_Record extracts_:
****************************************

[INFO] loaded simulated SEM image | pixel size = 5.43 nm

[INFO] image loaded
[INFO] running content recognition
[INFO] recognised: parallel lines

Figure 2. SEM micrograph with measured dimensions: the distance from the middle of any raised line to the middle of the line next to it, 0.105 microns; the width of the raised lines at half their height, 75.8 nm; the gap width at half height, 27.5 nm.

****************************************

_Action item_:
All entries are to be repeated exactly and completely.

_Answer section_:
[INFO] loaded simulated SEM image | pixel size = 5.43 nm

[INFO] image loaded
[INFO] running content recognition
[INFO] recognised: parallel lines

Figure 2. SEM micrograph with measured dimensions: the distance from the middle of any raised line to the middle of the line next to it, 0.105 microns; the width of the raised lines at half their height, 75.8 nm; the gap width at half height, 27.5 nm.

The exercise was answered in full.